|---|

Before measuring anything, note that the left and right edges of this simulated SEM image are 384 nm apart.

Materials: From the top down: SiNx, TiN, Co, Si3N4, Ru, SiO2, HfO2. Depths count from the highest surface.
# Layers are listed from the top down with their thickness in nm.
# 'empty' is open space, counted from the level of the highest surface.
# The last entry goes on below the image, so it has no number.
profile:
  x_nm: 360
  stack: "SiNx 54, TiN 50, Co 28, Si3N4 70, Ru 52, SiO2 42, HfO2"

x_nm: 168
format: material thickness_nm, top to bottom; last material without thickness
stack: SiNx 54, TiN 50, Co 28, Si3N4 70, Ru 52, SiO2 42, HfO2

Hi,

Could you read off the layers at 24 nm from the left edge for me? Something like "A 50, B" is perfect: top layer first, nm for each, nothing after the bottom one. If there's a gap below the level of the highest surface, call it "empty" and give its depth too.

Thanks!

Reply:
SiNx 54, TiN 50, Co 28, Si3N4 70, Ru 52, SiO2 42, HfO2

|---|

__REQUIREMENT__: Copy the records above exactly as they appear.

__RESPONSE BOX__:
Before measuring anything, note that the left and right edges of this simulated SEM image are 384 nm apart.

Materials: From the top down: SiNx, TiN, Co, Si3N4, Ru, SiO2, HfO2. Depths count from the highest surface.
# Layers are listed from the top down with their thickness in nm.
# 'empty' is open space, counted from the level of the highest surface.
# The last entry goes on below the image, so it has no number.
profile:
  x_nm: 360
  stack: "SiNx 54, TiN 50, Co 28, Si3N4 70, Ru 52, SiO2 42, HfO2"

x_nm: 168
format: material thickness_nm, top to bottom; last material without thickness
stack: SiNx 54, TiN 50, Co 28, Si3N4 70, Ru 52, SiO2 42, HfO2

Hi,

Could you read off the layers at 24 nm from the left edge for me? Something like "A 50, B" is perfect: top layer first, nm for each, nothing after the bottom one. If there's a gap below the level of the highest surface, call it "empty" and give its depth too.

Thanks!

Reply:
SiNx 54, TiN 50, Co 28, Si3N4 70, Ru 52, SiO2 42, HfO2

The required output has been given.